# [Work request]
Extract the complete listing and output it unchanged.

# [Record extracts]
* * * * *

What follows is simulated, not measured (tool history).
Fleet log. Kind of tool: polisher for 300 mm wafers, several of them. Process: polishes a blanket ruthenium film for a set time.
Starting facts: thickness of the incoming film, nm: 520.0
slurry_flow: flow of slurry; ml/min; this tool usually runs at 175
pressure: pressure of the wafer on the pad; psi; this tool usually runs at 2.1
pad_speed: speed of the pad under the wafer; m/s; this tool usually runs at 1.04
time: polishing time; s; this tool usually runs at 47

* * * * *

# [Response]
What follows is simulated, not measured (tool history).
Fleet log. Kind of tool: polisher for 300 mm wafers, several of them. Process: polishes a blanket ruthenium film for a set time.
Starting facts: thickness of the incoming film, nm: 520.0
slurry_flow: flow of slurry; ml/min; this tool usually runs at 175
pressure: pressure of the wafer on the pad; psi; this tool usually runs at 2.1
pad_speed: speed of the pad under the wafer; m/s; this tool usually runs at 1.04
time: polishing time; s; this tool usually runs at 47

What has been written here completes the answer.